ACTIVITY:
Transcribe, verbatim, every line from the start of the entries through the line that contains "5,2.046,21.0,70,50,71,379.3,1000.0,202.3,49.98,303.4"; include both boundary lines and omit all others.

DATA:
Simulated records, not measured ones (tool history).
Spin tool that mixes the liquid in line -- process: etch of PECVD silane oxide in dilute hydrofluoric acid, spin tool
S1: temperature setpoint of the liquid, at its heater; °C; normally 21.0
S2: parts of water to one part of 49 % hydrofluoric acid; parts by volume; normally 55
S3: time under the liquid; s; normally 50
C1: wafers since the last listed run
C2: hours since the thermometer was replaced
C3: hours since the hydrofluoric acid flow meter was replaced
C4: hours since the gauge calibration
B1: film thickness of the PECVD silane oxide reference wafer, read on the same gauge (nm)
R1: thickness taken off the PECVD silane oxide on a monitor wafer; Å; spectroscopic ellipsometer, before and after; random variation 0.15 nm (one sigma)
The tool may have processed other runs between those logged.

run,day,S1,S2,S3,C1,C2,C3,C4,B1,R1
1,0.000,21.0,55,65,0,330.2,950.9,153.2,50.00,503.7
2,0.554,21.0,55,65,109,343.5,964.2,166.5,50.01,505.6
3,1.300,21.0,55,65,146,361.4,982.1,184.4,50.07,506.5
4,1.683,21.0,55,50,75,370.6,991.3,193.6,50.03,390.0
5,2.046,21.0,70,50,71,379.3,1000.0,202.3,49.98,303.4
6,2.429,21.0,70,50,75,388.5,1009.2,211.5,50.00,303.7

WORKED SOLUTION:
Simulated records, not measured ones (tool history).
Spin tool that mixes the liquid in line -- process: etch of PECVD silane oxide in dilute hydrofluoric acid, spin tool
S1: temperature setpoint of the liquid, at its heater; °C; normally 21.0
S2: parts of water to one part of 49 % hydrofluoric acid; parts by volume; normally 55
S3: time under the liquid; s; normally 50
C1: wafers since the last listed run
C2: hours since the thermometer was replaced
C3: hours since the hydrofluoric acid flow meter was replaced
C4: hours since the gauge calibration
B1: film thickness of the PECVD silane oxide reference wafer, read on the same gauge (nm)
R1: thickness taken off the PECVD silane oxide on a monitor wafer; Å; spectroscopic ellipsometer, before and after; random variation 0.15 nm (one sigma)
The tool may have processed other runs between those logged.

run,day,S1,S2,S3,C1,C2,C3,C4,B1,R1
1,0.000,21.0,55,65,0,330.2,950.9,153.2,50.00,503.7
2,0.554,21.0,55,65,109,343.5,964.2,166.5,50.01,505.6
3,1.300,21.0,55,65,146,361.4,982.1,184.4,50.07,506.5
4,1.683,21.0,55,50,75,370.6,991.3,193.6,50.03,390.0
5,2.046,21.0,70,50,71,379.3,1000.0,202.3,49.98,303.4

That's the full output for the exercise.